● **ACTION ITEM**
Every line between the top of the data below and the line with "B1: film thickness", both ends included, must be retyped exactly.

--------------------

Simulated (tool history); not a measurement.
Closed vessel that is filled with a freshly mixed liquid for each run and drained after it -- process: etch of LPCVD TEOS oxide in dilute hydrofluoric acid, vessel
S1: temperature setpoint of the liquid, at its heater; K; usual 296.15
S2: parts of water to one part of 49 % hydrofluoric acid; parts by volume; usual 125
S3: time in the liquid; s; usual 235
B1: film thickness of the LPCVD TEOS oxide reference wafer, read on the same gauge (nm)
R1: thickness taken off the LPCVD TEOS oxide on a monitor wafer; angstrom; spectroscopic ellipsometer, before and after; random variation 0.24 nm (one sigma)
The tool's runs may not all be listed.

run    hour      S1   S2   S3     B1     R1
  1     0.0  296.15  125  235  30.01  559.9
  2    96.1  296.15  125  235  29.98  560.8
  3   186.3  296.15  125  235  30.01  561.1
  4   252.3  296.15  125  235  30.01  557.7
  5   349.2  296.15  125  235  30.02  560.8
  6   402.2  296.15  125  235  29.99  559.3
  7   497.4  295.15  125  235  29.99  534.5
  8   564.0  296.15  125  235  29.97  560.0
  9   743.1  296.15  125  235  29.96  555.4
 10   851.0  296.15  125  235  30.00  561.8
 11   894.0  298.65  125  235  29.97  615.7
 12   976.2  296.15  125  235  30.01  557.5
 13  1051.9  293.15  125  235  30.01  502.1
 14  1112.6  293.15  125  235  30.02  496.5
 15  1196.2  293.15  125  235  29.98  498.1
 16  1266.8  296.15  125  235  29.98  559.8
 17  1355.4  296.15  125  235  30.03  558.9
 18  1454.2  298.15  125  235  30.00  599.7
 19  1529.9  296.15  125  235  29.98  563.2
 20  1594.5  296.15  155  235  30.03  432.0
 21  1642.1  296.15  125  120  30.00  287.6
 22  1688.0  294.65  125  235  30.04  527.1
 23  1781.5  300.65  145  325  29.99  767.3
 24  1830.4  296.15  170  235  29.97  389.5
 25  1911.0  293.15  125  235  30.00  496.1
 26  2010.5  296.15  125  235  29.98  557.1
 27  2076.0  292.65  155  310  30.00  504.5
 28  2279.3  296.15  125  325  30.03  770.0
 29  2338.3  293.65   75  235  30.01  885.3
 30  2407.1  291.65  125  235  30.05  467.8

--------------------

● **ANSWER BOX**
Simulated (tool history); not a measurement.
Closed vessel that is filled with a freshly mixed liquid for each run and drained after it -- process: etch of LPCVD TEOS oxide in dilute hydrofluoric acid, vessel
S1: temperature setpoint of the liquid, at its heater; K; usual 296.15
S2: parts of water to one part of 49 % hydrofluoric acid; parts by volume; usual 125
S3: time in the liquid; s; usual 235
B1: film thickness of the LPCVD TEOS oxide reference wafer, read on the same gauge (nm)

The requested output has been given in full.